• _REQUIRED ACTION_:
In the material below, the required lines run from the one containing "The tool usually" through the one containing "6 chambers of". Copy those lines exactly, ends included, and nothing else.

==============================

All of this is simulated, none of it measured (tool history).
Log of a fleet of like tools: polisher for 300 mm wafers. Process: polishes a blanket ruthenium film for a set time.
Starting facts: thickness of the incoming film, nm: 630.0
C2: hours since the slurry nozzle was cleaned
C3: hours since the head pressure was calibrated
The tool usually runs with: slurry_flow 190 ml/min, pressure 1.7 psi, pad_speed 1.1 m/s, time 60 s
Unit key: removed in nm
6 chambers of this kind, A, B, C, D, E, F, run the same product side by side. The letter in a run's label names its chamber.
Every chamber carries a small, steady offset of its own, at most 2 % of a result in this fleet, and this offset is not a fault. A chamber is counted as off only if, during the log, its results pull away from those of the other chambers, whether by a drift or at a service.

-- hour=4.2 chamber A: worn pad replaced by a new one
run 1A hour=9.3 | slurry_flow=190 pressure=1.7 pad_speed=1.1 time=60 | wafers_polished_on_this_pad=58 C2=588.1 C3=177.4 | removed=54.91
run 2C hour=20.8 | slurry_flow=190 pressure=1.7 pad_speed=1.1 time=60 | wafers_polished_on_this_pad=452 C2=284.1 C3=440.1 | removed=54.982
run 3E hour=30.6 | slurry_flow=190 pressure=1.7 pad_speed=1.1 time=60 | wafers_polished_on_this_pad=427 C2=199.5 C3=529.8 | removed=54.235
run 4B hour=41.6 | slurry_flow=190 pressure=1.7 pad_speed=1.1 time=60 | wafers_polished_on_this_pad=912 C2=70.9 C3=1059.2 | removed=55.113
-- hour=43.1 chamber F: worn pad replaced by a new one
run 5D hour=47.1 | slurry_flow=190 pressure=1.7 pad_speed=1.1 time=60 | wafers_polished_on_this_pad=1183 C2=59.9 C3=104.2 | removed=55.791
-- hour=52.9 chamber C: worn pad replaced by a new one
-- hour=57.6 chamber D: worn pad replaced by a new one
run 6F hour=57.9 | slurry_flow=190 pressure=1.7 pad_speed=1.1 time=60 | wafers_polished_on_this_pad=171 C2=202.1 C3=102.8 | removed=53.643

==============================

• _EXERCISE ANSWER_:
The tool usually runs with: slurry_flow 190 ml/min, pressure 1.7 psi, pad_speed 1.1 m/s, time 60 s
Unit key: removed in nm
6 chambers of this kind, A, B, C, D, E, F, run the same product side by side. The letter in a run's label names its chamber.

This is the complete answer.